Work task:
Repeat, exactly as written, the lines of the records below from the first through the line with "Answer with a number only. The unit is given.", but none past it.

- Opening Delimiter -
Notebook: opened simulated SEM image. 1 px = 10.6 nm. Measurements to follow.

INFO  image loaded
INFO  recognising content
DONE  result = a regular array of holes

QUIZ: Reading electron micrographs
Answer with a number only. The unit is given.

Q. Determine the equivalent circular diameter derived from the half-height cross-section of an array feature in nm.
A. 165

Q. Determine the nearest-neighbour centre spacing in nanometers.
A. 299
- Closing Delimiter -

Answer area:
Notebook: opened simulated SEM image. 1 px = 10.6 nm. Measurements to follow.

INFO  image loaded
INFO  recognising content
DONE  result = a regular array of holes

QUIZ: Reading electron micrographs
Answer with a number only. The unit is given.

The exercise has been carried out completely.